Given records.
================
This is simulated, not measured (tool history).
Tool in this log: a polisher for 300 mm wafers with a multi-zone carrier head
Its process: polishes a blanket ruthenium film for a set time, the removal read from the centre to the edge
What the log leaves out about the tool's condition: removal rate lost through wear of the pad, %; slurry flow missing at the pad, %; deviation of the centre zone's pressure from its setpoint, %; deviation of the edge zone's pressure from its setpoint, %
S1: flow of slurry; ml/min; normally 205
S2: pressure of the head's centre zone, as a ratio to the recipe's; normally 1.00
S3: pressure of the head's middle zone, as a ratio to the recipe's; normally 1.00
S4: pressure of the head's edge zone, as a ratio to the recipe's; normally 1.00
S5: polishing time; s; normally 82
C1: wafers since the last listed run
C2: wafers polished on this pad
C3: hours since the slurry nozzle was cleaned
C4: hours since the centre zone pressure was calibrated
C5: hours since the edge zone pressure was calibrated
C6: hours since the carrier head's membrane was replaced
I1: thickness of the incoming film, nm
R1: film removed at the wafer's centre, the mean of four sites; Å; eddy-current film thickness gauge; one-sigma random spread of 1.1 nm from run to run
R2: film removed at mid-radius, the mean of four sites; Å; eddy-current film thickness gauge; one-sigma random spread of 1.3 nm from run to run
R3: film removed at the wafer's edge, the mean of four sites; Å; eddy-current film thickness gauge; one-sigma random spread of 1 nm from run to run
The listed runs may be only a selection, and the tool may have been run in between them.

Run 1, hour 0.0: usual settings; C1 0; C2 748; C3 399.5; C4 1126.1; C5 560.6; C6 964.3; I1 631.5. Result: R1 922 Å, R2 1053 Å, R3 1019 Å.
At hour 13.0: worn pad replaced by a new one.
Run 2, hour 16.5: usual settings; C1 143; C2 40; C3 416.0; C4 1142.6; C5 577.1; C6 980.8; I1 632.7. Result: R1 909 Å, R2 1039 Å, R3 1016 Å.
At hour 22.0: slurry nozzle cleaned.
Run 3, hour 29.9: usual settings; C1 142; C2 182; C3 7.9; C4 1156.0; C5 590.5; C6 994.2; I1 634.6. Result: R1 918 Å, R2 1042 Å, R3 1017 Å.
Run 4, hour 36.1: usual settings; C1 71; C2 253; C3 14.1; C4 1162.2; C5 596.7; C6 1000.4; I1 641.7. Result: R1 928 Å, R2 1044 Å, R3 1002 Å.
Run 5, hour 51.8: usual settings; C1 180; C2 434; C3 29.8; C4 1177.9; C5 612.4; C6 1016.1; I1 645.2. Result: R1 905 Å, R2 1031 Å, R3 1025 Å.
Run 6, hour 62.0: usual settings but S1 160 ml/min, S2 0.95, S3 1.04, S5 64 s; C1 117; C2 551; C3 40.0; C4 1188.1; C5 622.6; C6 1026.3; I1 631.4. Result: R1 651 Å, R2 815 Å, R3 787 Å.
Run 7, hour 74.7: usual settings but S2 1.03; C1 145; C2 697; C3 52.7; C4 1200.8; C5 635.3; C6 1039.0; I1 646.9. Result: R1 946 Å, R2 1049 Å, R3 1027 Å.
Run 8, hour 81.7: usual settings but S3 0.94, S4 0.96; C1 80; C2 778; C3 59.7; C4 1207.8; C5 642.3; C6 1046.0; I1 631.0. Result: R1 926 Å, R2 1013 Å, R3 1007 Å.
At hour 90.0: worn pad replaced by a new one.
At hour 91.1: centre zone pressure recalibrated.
================

Activity. Above are records; repeat only the lines starting at the line with "C2: wafers polished on this pad" and ending at the line with "I1: thickness of the incoming film, nm", exactly as they appear, both included.

Written response.
C2: wafers polished on this pad
C3: hours since the slurry nozzle was cleaned
C4: hours since the centre zone pressure was calibrated
C5: hours since the edge zone pressure was calibrated
C6: hours since the carrier head's membrane was replaced
I1: thickness of the incoming film, nm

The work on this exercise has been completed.